>>>

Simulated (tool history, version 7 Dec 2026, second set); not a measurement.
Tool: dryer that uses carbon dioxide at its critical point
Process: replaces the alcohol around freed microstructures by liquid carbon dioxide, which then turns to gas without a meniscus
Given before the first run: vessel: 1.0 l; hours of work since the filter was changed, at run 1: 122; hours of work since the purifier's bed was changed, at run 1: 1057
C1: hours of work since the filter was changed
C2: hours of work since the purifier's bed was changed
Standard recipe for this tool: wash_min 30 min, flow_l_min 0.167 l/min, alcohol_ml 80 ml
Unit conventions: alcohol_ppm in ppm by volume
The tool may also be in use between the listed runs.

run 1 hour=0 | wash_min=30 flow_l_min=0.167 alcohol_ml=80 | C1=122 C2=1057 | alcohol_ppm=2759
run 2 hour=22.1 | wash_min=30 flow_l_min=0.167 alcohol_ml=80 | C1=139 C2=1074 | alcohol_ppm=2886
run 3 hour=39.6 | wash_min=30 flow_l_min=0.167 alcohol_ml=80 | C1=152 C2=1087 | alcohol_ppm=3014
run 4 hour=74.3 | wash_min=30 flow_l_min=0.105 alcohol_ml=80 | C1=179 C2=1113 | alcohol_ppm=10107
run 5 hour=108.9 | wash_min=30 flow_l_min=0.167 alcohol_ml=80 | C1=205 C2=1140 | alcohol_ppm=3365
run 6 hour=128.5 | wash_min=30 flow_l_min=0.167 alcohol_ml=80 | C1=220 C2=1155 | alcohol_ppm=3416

<<<

## Assignment
The records above need to be written out again. Keep them exact.

## Task answer
Simulated (tool history, version 7 Dec 2026, second set); not a measurement.
Tool: dryer that uses carbon dioxide at its critical point
Process: replaces the alcohol around freed microstructures by liquid carbon dioxide, which then turns to gas without a meniscus
Given before the first run: vessel: 1.0 l; hours of work since the filter was changed, at run 1: 122; hours of work since the purifier's bed was changed, at run 1: 1057
C1: hours of work since the filter was changed
C2: hours of work since the purifier's bed was changed
Standard recipe for this tool: wash_min 30 min, flow_l_min 0.167 l/min, alcohol_ml 80 ml
Unit conventions: alcohol_ppm in ppm by volume
The tool may also be in use between the listed runs.

run 1 hour=0 | wash_min=30 flow_l_min=0.167 alcohol_ml=80 | C1=122 C2=1057 | alcohol_ppm=2759
run 2 hour=22.1 | wash_min=30 flow_l_min=0.167 alcohol_ml=80 | C1=139 C2=1074 | alcohol_ppm=2886
run 3 hour=39.6 | wash_min=30 flow_l_min=0.167 alcohol_ml=80 | C1=152 C2=1087 | alcohol_ppm=3014
run 4 hour=74.3 | wash_min=30 flow_l_min=0.105 alcohol_ml=80 | C1=179 C2=1113 | alcohol_ppm=10107
run 5 hour=108.9 | wash_min=30 flow_l_min=0.167 alcohol_ml=80 | C1=205 C2=1140 | alcohol_ppm=3365
run 6 hour=128.5 | wash_min=30 flow_l_min=0.167 alcohol_ml=80 | C1=220 C2=1155 | alcohol_ppm=3416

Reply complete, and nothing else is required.